= = =
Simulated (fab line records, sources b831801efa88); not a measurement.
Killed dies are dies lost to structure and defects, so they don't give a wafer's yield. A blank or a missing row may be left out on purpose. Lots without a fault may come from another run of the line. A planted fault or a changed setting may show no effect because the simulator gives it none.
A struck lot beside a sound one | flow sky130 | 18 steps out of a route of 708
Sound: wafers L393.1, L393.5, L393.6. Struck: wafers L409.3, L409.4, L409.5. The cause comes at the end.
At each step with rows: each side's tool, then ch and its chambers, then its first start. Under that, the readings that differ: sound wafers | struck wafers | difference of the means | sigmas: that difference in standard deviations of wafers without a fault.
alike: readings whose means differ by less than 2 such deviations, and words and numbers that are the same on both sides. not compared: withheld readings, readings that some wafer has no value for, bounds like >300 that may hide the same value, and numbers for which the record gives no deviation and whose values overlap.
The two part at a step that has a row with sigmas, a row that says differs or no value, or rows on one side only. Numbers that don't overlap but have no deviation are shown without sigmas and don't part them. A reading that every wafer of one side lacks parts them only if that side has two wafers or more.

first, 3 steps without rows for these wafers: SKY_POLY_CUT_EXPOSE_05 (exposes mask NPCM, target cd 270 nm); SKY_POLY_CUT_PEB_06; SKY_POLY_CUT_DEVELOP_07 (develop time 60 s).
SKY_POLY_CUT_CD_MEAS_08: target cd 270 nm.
= = =

#### [Assigned task]
When you reach the line holding "Sound: wafers L393.1, L393.5, L393.6." in the records above, begin reproducing exactly, stop after the line holding "At each step", and output nothing else.

#### [Result]
Sound: wafers L393.1, L393.5, L393.6. Struck: wafers L409.3, L409.4, L409.5. The cause comes at the end.
At each step with rows: each side's tool, then ch and its chambers, then its first start. Under that, the readings that differ: sound wafers | struck wafers | difference of the means | sigmas: that difference in standard deviations of wafers without a fault.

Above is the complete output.